### Source material
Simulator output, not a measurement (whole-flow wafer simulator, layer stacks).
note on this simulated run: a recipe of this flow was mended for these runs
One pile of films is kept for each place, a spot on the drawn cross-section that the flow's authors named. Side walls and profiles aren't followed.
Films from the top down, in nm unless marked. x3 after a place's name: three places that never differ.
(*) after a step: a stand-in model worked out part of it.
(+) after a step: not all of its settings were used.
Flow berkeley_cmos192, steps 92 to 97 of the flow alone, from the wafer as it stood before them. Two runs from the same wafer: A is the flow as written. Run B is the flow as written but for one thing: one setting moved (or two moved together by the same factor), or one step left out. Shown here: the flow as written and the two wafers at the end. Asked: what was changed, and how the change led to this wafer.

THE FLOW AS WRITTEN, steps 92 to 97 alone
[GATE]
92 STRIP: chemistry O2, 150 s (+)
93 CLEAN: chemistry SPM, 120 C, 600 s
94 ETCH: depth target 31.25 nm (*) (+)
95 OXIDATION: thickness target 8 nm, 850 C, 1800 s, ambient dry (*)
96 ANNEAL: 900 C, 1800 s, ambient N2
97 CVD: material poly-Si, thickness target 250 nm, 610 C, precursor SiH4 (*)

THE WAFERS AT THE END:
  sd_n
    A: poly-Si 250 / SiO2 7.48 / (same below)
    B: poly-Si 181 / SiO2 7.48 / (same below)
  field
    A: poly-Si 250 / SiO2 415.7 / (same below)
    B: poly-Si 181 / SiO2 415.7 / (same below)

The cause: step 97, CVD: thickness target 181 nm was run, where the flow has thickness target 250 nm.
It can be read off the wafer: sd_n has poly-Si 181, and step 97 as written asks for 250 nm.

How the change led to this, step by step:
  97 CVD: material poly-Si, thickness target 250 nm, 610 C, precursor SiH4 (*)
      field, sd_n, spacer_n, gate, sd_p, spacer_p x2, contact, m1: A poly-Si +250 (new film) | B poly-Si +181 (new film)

### Exercise
Using the records above, output exactly the lines from the first through the line that contains "Films from the", with both of those included.

### Response area
Simulator output, not a measurement (whole-flow wafer simulator, layer stacks).
note on this simulated run: a recipe of this flow was mended for these runs
One pile of films is kept for each place, a spot on the drawn cross-section that the flow's authors named. Side walls and profiles aren't followed.
Films from the top down, in nm unless marked. x3 after a place's name: three places that never differ.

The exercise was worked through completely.